» **Dataset content**
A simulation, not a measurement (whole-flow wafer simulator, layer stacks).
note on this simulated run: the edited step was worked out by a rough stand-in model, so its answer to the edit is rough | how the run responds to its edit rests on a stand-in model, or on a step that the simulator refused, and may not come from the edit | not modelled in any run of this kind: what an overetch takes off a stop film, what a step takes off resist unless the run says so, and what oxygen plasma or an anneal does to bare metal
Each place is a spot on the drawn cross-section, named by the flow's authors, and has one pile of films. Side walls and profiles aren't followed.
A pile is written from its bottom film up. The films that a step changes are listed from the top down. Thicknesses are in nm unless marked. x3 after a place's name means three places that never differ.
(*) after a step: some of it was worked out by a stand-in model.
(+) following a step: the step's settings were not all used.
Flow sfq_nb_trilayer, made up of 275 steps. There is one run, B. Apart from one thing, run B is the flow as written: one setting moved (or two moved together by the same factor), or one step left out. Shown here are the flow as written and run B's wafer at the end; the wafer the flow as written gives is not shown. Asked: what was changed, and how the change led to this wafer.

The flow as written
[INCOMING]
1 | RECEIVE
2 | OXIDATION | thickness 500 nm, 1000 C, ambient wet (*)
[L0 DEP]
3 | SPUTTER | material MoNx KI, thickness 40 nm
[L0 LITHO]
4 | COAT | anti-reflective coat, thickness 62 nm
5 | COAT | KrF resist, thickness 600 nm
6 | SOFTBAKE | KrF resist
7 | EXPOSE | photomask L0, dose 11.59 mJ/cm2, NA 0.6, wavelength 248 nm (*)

» **Brief**
Output all of the material exactly as written.

» **Response**
A simulation, not a measurement (whole-flow wafer simulator, layer stacks).
note on this simulated run: the edited step was worked out by a rough stand-in model, so its answer to the edit is rough | how the run responds to its edit rests on a stand-in model, or on a step that the simulator refused, and may not come from the edit | not modelled in any run of this kind: what an overetch takes off a stop film, what a step takes off resist unless the run says so, and what oxygen plasma or an anneal does to bare metal
Each place is a spot on the drawn cross-section, named by the flow's authors, and has one pile of films. Side walls and profiles aren't followed.
A pile is written from its bottom film up. The films that a step changes are listed from the top down. Thicknesses are in nm unless marked. x3 after a place's name means three places that never differ.
(*) after a step: some of it was worked out by a stand-in model.
(+) following a step: the step's settings were not all used.
Flow sfq_nb_trilayer, made up of 275 steps. There is one run, B. Apart from one thing, run B is the flow as written: one setting moved (or two moved together by the same factor), or one step left out. Shown here are the flow as written and run B's wafer at the end; the wafer the flow as written gives is not shown. Asked: what was changed, and how the change led to this wafer.

The flow as written
[INCOMING]
1 | RECEIVE
2 | OXIDATION | thickness 500 nm, 1000 C, ambient wet (*)
[L0 DEP]
3 | SPUTTER | material MoNx KI, thickness 40 nm
[L0 LITHO]
4 | COAT | anti-reflective coat, thickness 62 nm
5 | COAT | KrF resist, thickness 600 nm
6 | SOFTBAKE | KrF resist
7 | EXPOSE | photomask L0, dose 11.59 mJ/cm2, NA 0.6, wavelength 248 nm (*)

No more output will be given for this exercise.